Task item: Which lines run from the start of the data below to the line containing "In the cross-section"? Set them down exactly, with none added.

Records provided:
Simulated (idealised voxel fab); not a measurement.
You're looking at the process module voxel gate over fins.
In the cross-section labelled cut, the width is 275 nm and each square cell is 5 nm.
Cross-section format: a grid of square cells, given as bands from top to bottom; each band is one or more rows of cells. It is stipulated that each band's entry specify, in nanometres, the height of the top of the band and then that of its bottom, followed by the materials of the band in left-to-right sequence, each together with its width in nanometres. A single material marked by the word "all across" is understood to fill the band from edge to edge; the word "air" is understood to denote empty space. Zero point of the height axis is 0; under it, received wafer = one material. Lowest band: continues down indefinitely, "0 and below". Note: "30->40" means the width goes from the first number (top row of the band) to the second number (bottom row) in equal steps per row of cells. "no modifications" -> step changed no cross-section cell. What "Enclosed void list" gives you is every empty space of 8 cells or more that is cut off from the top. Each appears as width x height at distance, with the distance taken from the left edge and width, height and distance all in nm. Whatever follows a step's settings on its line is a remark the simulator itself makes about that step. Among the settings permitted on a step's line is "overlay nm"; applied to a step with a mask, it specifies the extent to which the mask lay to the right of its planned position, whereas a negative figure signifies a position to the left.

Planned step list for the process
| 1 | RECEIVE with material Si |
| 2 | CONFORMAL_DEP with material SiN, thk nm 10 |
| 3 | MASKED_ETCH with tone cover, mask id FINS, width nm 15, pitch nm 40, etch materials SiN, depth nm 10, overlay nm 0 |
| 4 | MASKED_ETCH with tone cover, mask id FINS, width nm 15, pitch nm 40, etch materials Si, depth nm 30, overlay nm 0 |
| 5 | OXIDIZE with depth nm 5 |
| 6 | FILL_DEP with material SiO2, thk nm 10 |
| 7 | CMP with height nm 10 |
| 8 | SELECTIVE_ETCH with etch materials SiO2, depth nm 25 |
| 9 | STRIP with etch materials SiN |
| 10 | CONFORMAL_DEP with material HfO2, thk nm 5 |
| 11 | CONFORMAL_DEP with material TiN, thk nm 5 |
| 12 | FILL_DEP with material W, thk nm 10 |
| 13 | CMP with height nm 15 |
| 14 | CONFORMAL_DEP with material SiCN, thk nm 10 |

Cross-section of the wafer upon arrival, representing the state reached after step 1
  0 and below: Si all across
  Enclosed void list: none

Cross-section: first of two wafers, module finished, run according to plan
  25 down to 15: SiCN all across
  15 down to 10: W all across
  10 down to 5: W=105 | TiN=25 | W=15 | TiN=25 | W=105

Exercise response:
Simulated (idealised voxel fab); not a measurement.
You're looking at the process module voxel gate over fins.
In the cross-section labelled cut, the width is 275 nm and each square cell is 5 nm.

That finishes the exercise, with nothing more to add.